Supplied records:
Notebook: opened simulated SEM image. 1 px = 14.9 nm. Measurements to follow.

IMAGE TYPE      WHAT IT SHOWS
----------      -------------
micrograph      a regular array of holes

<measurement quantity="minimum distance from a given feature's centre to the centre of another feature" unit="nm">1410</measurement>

Assignment:
What are the lines above, starting at the one with "WHAT IT SHOWS" and ending at the one with "array of holes"? Give them again exactly, and only them.

Task solution:
IMAGE TYPE      WHAT IT SHOWS
----------      -------------
micrograph      a regular array of holes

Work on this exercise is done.